**Action item**
Would you output each record exactly as it stands?

**Material supplied**
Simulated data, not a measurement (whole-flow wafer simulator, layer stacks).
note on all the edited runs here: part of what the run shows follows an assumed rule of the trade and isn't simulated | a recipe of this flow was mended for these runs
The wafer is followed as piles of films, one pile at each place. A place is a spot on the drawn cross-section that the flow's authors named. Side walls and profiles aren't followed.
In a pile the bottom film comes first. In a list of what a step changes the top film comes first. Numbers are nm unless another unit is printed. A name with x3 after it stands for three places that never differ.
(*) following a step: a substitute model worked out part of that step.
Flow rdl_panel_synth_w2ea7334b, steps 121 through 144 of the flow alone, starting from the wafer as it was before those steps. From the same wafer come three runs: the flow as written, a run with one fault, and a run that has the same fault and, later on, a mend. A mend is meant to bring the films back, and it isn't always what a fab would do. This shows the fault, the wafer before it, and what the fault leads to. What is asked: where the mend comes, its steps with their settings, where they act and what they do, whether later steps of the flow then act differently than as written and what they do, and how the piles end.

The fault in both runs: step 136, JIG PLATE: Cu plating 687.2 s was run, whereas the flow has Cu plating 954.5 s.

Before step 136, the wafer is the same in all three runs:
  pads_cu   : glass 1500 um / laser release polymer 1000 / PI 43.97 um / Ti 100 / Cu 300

**Response**
Simulated data, not a measurement (whole-flow wafer simulator, layer stacks).
note on all the edited runs here: part of what the run shows follows an assumed rule of the trade and isn't simulated | a recipe of this flow was mended for these runs
The wafer is followed as piles of films, one pile at each place. A place is a spot on the drawn cross-section that the flow's authors named. Side walls and profiles aren't followed.
In a pile the bottom film comes first. In a list of what a step changes the top film comes first. Numbers are nm unless another unit is printed. A name with x3 after it stands for three places that never differ.
(*) following a step: a substitute model worked out part of that step.
Flow rdl_panel_synth_w2ea7334b, steps 121 through 144 of the flow alone, starting from the wafer as it was before those steps. From the same wafer come three runs: the flow as written, a run with one fault, and a run that has the same fault and, later on, a mend. A mend is meant to bring the films back, and it isn't always what a fab would do. This shows the fault, the wafer before it, and what the fault leads to. What is asked: where the mend comes, its steps with their settings, where they act and what they do, whether later steps of the flow then act differently than as written and what they do, and how the piles end.

The fault in both runs: step 136, JIG PLATE: Cu plating 687.2 s was run, whereas the flow has Cu plating 954.5 s.

Before step 136, the wafer is the same in all three runs:
  pads_cu   : glass 1500 um / laser release polymer 1000 / PI 43.97 um / Ti 100 / Cu 300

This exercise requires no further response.